(Excerpted records Opens)

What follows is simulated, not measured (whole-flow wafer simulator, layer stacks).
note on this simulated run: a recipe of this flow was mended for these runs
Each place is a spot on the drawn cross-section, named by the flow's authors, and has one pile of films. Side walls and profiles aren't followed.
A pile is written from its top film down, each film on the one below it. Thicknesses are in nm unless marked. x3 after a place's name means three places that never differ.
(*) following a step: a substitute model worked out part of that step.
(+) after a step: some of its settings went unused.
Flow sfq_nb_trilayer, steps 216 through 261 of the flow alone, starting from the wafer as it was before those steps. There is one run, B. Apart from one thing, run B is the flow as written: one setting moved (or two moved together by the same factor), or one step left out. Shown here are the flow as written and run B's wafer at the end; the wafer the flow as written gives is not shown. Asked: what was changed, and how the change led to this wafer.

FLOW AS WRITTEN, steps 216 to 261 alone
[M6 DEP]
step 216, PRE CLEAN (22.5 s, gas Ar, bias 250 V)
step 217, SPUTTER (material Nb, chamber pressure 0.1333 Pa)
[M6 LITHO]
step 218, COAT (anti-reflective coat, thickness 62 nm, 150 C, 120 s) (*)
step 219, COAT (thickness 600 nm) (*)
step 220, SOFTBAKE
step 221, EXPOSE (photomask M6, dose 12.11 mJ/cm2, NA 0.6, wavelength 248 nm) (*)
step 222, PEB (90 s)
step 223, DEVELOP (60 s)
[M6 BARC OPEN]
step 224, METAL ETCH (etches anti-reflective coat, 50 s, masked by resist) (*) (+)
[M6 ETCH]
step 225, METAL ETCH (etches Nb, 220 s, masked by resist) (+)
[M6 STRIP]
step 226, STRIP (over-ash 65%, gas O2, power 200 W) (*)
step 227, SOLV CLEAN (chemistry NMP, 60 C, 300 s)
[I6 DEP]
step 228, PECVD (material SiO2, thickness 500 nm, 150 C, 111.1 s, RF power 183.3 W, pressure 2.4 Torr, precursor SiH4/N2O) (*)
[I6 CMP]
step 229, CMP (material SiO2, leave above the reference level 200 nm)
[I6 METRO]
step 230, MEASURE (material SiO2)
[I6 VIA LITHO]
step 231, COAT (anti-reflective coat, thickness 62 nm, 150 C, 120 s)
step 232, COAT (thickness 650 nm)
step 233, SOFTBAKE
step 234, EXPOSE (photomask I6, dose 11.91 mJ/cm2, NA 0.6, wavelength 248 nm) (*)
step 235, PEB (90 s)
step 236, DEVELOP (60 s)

(Excerpted records Closes)

The lines above from the one containing "step 217, SPUTTER" through the one containing "step 235, PEB (90 s)" are to be set down exactly, and no others.

Answer box:
step 217, SPUTTER (material Nb, chamber pressure 0.1333 Pa)
[M6 LITHO]
step 218, COAT (anti-reflective coat, thickness 62 nm, 150 C, 120 s) (*)
step 219, COAT (thickness 600 nm) (*)
step 220, SOFTBAKE
step 221, EXPOSE (photomask M6, dose 12.11 mJ/cm2, NA 0.6, wavelength 248 nm) (*)
step 222, PEB (90 s)
step 223, DEVELOP (60 s)
[M6 BARC OPEN]
step 224, METAL ETCH (etches anti-reflective coat, 50 s, masked by resist) (*) (+)
[M6 ETCH]
step 225, METAL ETCH (etches Nb, 220 s, masked by resist) (+)
[M6 STRIP]
step 226, STRIP (over-ash 65%, gas O2, power 200 W) (*)
step 227, SOLV CLEAN (chemistry NMP, 60 C, 300 s)
[I6 DEP]
step 228, PECVD (material SiO2, thickness 500 nm, 150 C, 111.1 s, RF power 183.3 W, pressure 2.4 Torr, precursor SiH4/N2O) (*)
[I6 CMP]
step 229, CMP (material SiO2, leave above the reference level 200 nm)
[I6 METRO]
step 230, MEASURE (material SiO2)
[I6 VIA LITHO]
step 231, COAT (anti-reflective coat, thickness 62 nm, 150 C, 120 s)
step 232, COAT (thickness 650 nm)
step 233, SOFTBAKE
step 234, EXPOSE (photomask I6, dose 11.91 mJ/cm2, NA 0.6, wavelength 248 nm) (*)
step 235, PEB (90 s)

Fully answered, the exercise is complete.